[Records shown Boundary: Start]

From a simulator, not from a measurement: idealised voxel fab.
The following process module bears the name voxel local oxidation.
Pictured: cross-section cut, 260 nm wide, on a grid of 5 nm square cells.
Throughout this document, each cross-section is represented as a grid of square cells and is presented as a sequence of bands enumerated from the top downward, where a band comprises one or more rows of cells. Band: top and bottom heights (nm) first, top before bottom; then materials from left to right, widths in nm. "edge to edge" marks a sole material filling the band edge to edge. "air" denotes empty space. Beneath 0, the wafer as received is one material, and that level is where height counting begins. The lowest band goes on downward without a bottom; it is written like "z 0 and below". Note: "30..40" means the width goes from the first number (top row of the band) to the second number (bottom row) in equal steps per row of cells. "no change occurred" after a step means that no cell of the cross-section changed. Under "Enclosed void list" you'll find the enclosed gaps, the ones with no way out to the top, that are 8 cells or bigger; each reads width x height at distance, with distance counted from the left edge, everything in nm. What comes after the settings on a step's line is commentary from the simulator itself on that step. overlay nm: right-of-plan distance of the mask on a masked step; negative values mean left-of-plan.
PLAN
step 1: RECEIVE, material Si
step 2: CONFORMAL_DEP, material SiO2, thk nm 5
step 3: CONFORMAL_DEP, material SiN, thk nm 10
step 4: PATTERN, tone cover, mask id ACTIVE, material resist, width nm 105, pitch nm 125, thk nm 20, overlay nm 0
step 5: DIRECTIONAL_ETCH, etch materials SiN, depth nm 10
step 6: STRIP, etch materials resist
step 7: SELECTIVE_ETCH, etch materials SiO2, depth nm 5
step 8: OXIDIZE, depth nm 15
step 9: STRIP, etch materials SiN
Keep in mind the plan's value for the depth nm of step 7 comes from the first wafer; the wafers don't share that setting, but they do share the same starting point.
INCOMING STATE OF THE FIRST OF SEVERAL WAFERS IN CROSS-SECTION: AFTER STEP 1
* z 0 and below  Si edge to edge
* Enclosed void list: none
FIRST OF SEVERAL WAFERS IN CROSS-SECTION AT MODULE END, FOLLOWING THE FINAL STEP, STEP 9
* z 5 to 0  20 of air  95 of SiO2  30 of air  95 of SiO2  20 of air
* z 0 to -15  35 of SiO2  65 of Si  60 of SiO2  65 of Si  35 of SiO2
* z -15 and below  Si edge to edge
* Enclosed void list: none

[Records shown Boundary: End]

Output exactly the lines of the material above from the one containing "The following process" up to and including the one containing "Pictured: cross-section cut, 260".

The following process module bears the name voxel local oxidation.
Pictured: cross-section cut, 260 nm wide, on a grid of 5 nm square cells.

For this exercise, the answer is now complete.